WORK ORDER » Quote only the lines from the top of the listing below down to and including the line with "L712 | day 8 20:53".

DATA FOR ANALYSIS »

···

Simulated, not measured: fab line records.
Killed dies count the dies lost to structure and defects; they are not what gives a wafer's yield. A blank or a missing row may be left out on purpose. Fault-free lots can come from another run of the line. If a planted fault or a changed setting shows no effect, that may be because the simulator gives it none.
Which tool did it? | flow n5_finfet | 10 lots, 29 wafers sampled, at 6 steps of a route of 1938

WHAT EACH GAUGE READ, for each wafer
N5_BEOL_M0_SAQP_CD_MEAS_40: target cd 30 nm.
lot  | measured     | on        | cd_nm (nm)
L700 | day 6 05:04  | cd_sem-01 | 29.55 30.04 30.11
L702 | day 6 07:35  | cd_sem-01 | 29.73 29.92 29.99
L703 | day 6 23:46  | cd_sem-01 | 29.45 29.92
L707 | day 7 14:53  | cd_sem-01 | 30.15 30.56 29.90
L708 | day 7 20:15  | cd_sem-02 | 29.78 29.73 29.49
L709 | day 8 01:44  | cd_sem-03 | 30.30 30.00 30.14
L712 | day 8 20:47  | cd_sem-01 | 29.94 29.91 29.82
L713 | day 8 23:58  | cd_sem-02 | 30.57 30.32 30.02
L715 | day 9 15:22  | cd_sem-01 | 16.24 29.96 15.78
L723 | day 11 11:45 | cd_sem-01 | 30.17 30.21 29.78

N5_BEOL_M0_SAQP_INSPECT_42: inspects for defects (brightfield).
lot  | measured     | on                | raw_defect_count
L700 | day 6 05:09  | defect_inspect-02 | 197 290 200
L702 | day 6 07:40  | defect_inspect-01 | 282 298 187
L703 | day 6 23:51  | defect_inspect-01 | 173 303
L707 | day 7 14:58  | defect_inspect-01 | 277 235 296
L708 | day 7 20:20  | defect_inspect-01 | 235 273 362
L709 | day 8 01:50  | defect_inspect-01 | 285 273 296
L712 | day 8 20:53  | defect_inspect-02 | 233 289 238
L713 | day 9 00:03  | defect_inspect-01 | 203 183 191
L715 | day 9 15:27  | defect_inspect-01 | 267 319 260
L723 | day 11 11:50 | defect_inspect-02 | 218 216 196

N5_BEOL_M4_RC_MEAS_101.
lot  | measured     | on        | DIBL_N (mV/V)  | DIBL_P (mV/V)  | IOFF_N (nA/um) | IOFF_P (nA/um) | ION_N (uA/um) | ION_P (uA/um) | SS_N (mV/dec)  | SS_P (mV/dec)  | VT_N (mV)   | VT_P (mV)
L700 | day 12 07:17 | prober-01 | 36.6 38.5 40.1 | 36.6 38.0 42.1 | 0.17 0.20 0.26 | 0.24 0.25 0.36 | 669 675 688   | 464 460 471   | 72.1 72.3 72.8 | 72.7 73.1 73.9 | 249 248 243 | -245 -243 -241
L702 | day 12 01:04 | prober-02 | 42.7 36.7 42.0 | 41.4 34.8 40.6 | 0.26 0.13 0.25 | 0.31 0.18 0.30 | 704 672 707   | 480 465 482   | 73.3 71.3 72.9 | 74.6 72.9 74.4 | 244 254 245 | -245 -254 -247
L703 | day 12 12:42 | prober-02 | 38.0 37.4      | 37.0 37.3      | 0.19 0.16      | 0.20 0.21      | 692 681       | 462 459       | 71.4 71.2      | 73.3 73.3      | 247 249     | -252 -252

···

WRITTEN SOLUTION »
Simulated, not measured: fab line records.
Killed dies count the dies lost to structure and defects; they are not what gives a wafer's yield. A blank or a missing row may be left out on purpose. Fault-free lots can come from another run of the line. If a planted fault or a changed setting shows no effect, that may be because the simulator gives it none.
Which tool did it? | flow n5_finfet | 10 lots, 29 wafers sampled, at 6 steps of a route of 1938

WHAT EACH GAUGE READ, for each wafer
N5_BEOL_M0_SAQP_CD_MEAS_40: target cd 30 nm.
lot  | measured     | on        | cd_nm (nm)
L700 | day 6 05:04  | cd_sem-01 | 29.55 30.04 30.11
L702 | day 6 07:35  | cd_sem-01 | 29.73 29.92 29.99
L703 | day 6 23:46  | cd_sem-01 | 29.45 29.92
L707 | day 7 14:53  | cd_sem-01 | 30.15 30.56 29.90
L708 | day 7 20:15  | cd_sem-02 | 29.78 29.73 29.49
L709 | day 8 01:44  | cd_sem-03 | 30.30 30.00 30.14
L712 | day 8 20:47  | cd_sem-01 | 29.94 29.91 29.82
L713 | day 8 23:58  | cd_sem-02 | 30.57 30.32 30.02
L715 | day 9 15:22  | cd_sem-01 | 16.24 29.96 15.78
L723 | day 11 11:45 | cd_sem-01 | 30.17 30.21 29.78

N5_BEOL_M0_SAQP_INSPECT_42: inspects for defects (brightfield).
lot  | measured     | on                | raw_defect_count
L700 | day 6 05:09  | defect_inspect-02 | 197 290 200
L702 | day 6 07:40  | defect_inspect-01 | 282 298 187
L703 | day 6 23:51  | defect_inspect-01 | 173 303
L707 | day 7 14:58  | defect_inspect-01 | 277 235 296
L708 | day 7 20:20  | defect_inspect-01 | 235 273 362
L709 | day 8 01:50  | defect_inspect-01 | 285 273 296
L712 | day 8 20:53  | defect_inspect-02 | 233 289 238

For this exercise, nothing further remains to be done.